ASSIGNMENT:
Every line from the first one in the listing down to the line with "R1: film removed" should be restated word for word.

MATERIAL SUPPLIED:
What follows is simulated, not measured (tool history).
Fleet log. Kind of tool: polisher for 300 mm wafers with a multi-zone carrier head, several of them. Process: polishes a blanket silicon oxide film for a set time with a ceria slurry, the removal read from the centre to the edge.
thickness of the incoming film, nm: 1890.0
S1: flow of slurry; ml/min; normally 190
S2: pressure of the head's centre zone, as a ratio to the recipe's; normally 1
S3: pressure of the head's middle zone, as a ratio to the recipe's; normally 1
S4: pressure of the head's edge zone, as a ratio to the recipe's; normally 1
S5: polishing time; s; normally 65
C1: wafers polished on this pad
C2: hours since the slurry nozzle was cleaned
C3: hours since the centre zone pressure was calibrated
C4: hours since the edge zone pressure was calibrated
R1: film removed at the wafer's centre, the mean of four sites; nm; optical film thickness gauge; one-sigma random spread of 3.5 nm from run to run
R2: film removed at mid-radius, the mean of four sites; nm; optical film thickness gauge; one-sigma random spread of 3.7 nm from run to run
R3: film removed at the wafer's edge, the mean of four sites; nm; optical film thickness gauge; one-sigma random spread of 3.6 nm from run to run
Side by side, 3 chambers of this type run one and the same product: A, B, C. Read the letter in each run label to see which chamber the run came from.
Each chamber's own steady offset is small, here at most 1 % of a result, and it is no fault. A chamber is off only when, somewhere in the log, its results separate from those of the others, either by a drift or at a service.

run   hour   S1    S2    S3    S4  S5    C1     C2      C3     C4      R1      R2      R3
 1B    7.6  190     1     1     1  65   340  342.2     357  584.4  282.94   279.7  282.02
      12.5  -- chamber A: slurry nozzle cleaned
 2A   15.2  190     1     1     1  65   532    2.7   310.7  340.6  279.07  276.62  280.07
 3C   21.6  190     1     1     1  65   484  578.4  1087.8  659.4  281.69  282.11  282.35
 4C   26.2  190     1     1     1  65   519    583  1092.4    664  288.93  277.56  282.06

EXERCISE RESULT:
What follows is simulated, not measured (tool history).
Fleet log. Kind of tool: polisher for 300 mm wafers with a multi-zone carrier head, several of them. Process: polishes a blanket silicon oxide film for a set time with a ceria slurry, the removal read from the centre to the edge.
thickness of the incoming film, nm: 1890.0
S1: flow of slurry; ml/min; normally 190
S2: pressure of the head's centre zone, as a ratio to the recipe's; normally 1
S3: pressure of the head's middle zone, as a ratio to the recipe's; normally 1
S4: pressure of the head's edge zone, as a ratio to the recipe's; normally 1
S5: polishing time; s; normally 65
C1: wafers polished on this pad
C2: hours since the slurry nozzle was cleaned
C3: hours since the centre zone pressure was calibrated
C4: hours since the edge zone pressure was calibrated
R1: film removed at the wafer's centre, the mean of four sites; nm; optical film thickness gauge; one-sigma random spread of 3.5 nm from run to run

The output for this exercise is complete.